Assigned task => Take the records below from their first line to the line with "R7: thickness taken", and restate those lines word for word.

Data under study =>
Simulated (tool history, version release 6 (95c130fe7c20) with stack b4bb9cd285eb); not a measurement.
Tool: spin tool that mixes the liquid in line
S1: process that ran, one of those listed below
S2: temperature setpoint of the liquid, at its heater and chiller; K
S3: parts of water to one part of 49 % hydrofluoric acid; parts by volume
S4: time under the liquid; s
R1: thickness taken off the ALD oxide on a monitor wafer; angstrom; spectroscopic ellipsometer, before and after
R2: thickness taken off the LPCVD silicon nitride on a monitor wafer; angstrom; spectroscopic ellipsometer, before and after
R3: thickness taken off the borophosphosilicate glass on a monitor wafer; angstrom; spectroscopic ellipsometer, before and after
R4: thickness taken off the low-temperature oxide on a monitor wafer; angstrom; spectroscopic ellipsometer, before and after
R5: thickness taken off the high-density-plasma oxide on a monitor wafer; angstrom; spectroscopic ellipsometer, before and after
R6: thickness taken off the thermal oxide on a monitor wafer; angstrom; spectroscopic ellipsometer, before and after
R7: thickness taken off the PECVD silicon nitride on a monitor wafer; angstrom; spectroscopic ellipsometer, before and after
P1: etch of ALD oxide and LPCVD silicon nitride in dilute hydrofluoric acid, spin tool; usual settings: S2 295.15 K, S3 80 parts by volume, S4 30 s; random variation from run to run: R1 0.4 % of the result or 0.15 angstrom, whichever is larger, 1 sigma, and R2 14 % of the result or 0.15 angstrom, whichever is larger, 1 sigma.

Task response =>
Simulated (tool history, version release 6 (95c130fe7c20) with stack b4bb9cd285eb); not a measurement.
Tool: spin tool that mixes the liquid in line
S1: process that ran, one of those listed below
S2: temperature setpoint of the liquid, at its heater and chiller; K
S3: parts of water to one part of 49 % hydrofluoric acid; parts by volume
S4: time under the liquid; s
R1: thickness taken off the ALD oxide on a monitor wafer; angstrom; spectroscopic ellipsometer, before and after
R2: thickness taken off the LPCVD silicon nitride on a monitor wafer; angstrom; spectroscopic ellipsometer, before and after
R3: thickness taken off the borophosphosilicate glass on a monitor wafer; angstrom; spectroscopic ellipsometer, before and after
R4: thickness taken off the low-temperature oxide on a monitor wafer; angstrom; spectroscopic ellipsometer, before and after
R5: thickness taken off the high-density-plasma oxide on a monitor wafer; angstrom; spectroscopic ellipsometer, before and after
R6: thickness taken off the thermal oxide on a monitor wafer; angstrom; spectroscopic ellipsometer, before and after
R7: thickness taken off the PECVD silicon nitride on a monitor wafer; angstrom; spectroscopic ellipsometer, before and after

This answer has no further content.